# Exercise data
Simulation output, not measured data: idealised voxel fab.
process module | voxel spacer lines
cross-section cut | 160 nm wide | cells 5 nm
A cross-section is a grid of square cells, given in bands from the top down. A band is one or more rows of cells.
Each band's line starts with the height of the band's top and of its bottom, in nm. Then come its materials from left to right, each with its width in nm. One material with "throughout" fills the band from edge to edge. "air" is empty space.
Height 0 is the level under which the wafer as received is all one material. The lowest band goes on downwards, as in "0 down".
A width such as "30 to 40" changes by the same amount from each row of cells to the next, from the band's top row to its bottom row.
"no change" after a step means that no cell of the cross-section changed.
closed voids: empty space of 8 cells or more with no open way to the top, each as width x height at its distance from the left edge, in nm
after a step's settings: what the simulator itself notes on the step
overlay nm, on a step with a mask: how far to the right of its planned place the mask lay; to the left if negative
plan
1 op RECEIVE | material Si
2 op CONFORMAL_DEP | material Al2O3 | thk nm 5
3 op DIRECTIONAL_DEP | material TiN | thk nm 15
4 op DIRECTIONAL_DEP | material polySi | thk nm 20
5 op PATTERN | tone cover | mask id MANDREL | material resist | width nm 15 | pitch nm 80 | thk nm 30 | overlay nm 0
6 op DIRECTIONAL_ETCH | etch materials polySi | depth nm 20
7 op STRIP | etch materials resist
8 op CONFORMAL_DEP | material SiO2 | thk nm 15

# Action item
Please give back the listing in full; each line must match exactly.

# Exercise output
Simulation output, not measured data: idealised voxel fab.
process module | voxel spacer lines
cross-section cut | 160 nm wide | cells 5 nm
A cross-section is a grid of square cells, given in bands from the top down. A band is one or more rows of cells.
Each band's line starts with the height of the band's top and of its bottom, in nm. Then come its materials from left to right, each with its width in nm. One material with "throughout" fills the band from edge to edge. "air" is empty space.
Height 0 is the level under which the wafer as received is all one material. The lowest band goes on downwards, as in "0 down".
A width such as "30 to 40" changes by the same amount from each row of cells to the next, from the band's top row to its bottom row.
"no change" after a step means that no cell of the cross-section changed.
closed voids: empty space of 8 cells or more with no open way to the top, each as width x height at its distance from the left edge, in nm
after a step's settings: what the simulator itself notes on the step
overlay nm, on a step with a mask: how far to the right of its planned place the mask lay; to the left if negative
plan
1 op RECEIVE | material Si
2 op CONFORMAL_DEP | material Al2O3 | thk nm 5
3 op DIRECTIONAL_DEP | material TiN | thk nm 15
4 op DIRECTIONAL_DEP | material polySi | thk nm 20
5 op PATTERN | tone cover | mask id MANDREL | material resist | width nm 15 | pitch nm 80 | thk nm 30 | overlay nm 0
6 op DIRECTIONAL_ETCH | etch materials polySi | depth nm 20
7 op STRIP | etch materials resist
8 op CONFORMAL_DEP | material SiO2 | thk nm 15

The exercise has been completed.